» **Required action**
Beginning with the line below that contains "Usual recipe: argon" and ending with the line that contains "The tool may", copy every line exactly. Copy nothing else.

» **Information provided**
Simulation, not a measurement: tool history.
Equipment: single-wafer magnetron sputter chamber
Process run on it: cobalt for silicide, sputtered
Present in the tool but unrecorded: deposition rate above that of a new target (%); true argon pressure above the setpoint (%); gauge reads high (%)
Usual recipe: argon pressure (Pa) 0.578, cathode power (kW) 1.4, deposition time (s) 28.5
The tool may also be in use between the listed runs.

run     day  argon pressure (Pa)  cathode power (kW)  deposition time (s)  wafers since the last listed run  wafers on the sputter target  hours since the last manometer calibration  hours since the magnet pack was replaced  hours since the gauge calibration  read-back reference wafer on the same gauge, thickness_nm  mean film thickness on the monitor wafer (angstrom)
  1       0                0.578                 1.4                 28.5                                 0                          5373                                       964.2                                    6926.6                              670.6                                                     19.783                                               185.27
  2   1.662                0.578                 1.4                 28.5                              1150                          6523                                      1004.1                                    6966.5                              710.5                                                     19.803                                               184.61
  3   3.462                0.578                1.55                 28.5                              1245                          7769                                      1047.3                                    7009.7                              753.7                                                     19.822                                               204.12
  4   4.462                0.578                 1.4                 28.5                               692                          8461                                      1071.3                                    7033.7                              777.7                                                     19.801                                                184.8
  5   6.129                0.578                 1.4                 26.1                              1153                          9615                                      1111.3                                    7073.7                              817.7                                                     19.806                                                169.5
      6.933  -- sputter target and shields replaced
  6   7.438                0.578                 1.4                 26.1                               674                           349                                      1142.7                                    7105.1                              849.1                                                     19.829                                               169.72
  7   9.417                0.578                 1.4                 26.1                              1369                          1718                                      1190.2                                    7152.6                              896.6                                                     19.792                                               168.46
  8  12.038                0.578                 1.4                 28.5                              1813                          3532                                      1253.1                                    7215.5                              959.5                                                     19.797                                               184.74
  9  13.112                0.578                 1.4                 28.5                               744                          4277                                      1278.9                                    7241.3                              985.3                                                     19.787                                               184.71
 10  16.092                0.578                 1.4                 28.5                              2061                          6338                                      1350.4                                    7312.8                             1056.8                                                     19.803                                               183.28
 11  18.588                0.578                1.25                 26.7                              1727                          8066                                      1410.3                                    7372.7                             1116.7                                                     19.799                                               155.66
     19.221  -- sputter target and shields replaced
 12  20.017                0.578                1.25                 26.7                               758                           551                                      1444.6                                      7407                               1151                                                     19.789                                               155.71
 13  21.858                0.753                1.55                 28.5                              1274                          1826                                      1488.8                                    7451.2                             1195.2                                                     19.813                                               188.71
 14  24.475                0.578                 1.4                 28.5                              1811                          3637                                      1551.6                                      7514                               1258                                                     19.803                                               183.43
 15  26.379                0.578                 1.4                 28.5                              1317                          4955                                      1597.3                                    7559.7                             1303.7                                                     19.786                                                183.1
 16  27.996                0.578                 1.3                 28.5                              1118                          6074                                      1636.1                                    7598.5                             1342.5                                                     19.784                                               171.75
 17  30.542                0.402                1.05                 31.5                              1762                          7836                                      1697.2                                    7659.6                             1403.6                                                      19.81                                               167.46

» **Task solution**
Usual recipe: argon pressure (Pa) 0.578, cathode power (kW) 1.4, deposition time (s) 28.5
The tool may also be in use between the listed runs.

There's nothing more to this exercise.